--
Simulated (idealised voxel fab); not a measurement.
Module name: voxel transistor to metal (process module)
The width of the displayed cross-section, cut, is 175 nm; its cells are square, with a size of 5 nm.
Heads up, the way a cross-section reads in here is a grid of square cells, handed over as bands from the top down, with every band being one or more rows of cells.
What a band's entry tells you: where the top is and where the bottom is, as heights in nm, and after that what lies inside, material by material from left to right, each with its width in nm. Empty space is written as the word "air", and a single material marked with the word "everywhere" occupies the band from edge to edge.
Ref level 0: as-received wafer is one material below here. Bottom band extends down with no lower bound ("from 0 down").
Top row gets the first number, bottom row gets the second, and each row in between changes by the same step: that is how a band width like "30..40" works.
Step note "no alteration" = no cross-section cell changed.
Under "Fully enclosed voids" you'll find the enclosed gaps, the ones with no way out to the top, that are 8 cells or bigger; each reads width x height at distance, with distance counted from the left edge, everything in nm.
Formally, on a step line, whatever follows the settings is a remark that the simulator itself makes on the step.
--

| Task item |
Output should match, line for line, the stretch of the material above from the line holding "Ref level 0: as-received" through the line holding "everything in nm.".

| Your solution |
Ref level 0: as-received wafer is one material below here. Bottom band extends down with no lower bound ("from 0 down").
Top row gets the first number, bottom row gets the second, and each row in between changes by the same step: that is how a band width like "30..40" works.
Step note "no alteration" = no cross-section cell changed.
Under "Fully enclosed voids" you'll find the enclosed gaps, the ones with no way out to the top, that are 8 cells or bigger; each reads width x height at distance, with distance counted from the left edge, everything in nm.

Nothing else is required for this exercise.